▶ _REQUIRED ACTION_: In this exercise, each record below is to be written out again exactly.

== Segment start ==
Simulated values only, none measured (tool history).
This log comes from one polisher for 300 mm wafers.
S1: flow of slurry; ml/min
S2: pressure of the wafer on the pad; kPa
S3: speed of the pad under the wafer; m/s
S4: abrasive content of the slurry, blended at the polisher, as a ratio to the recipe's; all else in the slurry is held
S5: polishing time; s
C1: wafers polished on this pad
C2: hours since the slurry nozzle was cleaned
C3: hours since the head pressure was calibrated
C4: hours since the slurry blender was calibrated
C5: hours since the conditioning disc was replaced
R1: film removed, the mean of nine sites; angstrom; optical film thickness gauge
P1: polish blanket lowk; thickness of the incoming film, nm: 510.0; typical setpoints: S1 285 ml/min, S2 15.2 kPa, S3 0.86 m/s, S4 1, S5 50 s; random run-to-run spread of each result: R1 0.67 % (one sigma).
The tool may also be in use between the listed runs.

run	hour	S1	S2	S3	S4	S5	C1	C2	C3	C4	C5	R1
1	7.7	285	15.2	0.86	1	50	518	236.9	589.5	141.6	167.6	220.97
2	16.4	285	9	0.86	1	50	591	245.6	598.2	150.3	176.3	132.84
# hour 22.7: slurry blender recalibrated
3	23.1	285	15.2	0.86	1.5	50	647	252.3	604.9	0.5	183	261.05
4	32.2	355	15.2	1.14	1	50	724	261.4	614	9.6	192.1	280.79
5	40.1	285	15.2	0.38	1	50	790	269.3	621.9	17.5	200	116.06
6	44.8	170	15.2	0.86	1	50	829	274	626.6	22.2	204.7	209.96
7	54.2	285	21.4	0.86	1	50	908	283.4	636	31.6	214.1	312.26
== Segment end ==

▶ _EXERCISE OUTPUT_:
Simulated values only, none measured (tool history).
This log comes from one polisher for 300 mm wafers.
S1: flow of slurry; ml/min
S2: pressure of the wafer on the pad; kPa
S3: speed of the pad under the wafer; m/s
S4: abrasive content of the slurry, blended at the polisher, as a ratio to the recipe's; all else in the slurry is held
S5: polishing time; s
C1: wafers polished on this pad
C2: hours since the slurry nozzle was cleaned
C3: hours since the head pressure was calibrated
C4: hours since the slurry blender was calibrated
C5: hours since the conditioning disc was replaced
R1: film removed, the mean of nine sites; angstrom; optical film thickness gauge
P1: polish blanket lowk; thickness of the incoming film, nm: 510.0; typical setpoints: S1 285 ml/min, S2 15.2 kPa, S3 0.86 m/s, S4 1, S5 50 s; random run-to-run spread of each result: R1 0.67 % (one sigma).
The tool may also be in use between the listed runs.

run	hour	S1	S2	S3	S4	S5	C1	C2	C3	C4	C5	R1
1	7.7	285	15.2	0.86	1	50	518	236.9	589.5	141.6	167.6	220.97
2	16.4	285	9	0.86	1	50	591	245.6	598.2	150.3	176.3	132.84
# hour 22.7: slurry blender recalibrated
3	23.1	285	15.2	0.86	1.5	50	647	252.3	604.9	0.5	183	261.05
4	32.2	355	15.2	1.14	1	50	724	261.4	614	9.6	192.1	280.79
5	40.1	285	15.2	0.38	1	50	790	269.3	621.9	17.5	200	116.06
6	44.8	170	15.2	0.86	1	50	829	274	626.6	22.2	204.7	209.96
7	54.2	285	21.4	0.86	1	50	908	283.4	636	31.6	214.1	312.26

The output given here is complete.